> _WORK TASK_:
Print the whole listing, character for character.

------

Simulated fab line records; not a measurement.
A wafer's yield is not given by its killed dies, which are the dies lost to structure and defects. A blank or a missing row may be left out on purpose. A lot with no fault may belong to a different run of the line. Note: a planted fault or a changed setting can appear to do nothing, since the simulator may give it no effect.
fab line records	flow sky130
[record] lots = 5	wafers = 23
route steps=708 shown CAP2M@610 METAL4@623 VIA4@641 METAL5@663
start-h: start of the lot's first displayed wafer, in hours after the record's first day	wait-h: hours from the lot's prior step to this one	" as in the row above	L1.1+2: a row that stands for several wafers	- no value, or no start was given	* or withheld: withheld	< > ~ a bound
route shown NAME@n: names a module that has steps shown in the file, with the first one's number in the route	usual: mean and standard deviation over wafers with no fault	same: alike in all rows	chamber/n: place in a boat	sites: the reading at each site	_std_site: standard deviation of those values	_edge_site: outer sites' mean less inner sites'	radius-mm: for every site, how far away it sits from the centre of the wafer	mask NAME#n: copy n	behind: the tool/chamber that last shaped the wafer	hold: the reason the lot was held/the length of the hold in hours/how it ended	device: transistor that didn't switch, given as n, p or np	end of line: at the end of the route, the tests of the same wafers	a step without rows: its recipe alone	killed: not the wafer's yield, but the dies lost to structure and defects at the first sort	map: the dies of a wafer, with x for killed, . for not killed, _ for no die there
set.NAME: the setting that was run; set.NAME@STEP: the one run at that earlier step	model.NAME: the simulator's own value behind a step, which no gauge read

------

> _EXERCISE ANSWER_:
Simulated fab line records; not a measurement.
A wafer's yield is not given by its killed dies, which are the dies lost to structure and defects. A blank or a missing row may be left out on purpose. A lot with no fault may belong to a different run of the line. Note: a planted fault or a changed setting can appear to do nothing, since the simulator may give it no effect.
fab line records	flow sky130
[record] lots = 5	wafers = 23
route steps=708 shown CAP2M@610 METAL4@623 VIA4@641 METAL5@663
start-h: start of the lot's first displayed wafer, in hours after the record's first day	wait-h: hours from the lot's prior step to this one	" as in the row above	L1.1+2: a row that stands for several wafers	- no value, or no start was given	* or withheld: withheld	< > ~ a bound
route shown NAME@n: names a module that has steps shown in the file, with the first one's number in the route	usual: mean and standard deviation over wafers with no fault	same: alike in all rows	chamber/n: place in a boat	sites: the reading at each site	_std_site: standard deviation of those values	_edge_site: outer sites' mean less inner sites'	radius-mm: for every site, how far away it sits from the centre of the wafer	mask NAME#n: copy n	behind: the tool/chamber that last shaped the wafer	hold: the reason the lot was held/the length of the hold in hours/how it ended	device: transistor that didn't switch, given as n, p or np	end of line: at the end of the route, the tests of the same wafers	a step without rows: its recipe alone	killed: not the wafer's yield, but the dies lost to structure and defects at the first sort	map: the dies of a wafer, with x for killed, . for not killed, _ for no die there
set.NAME: the setting that was run; set.NAME@STEP: the one run at that earlier step	model.NAME: the simulator's own value behind a step, which no gauge read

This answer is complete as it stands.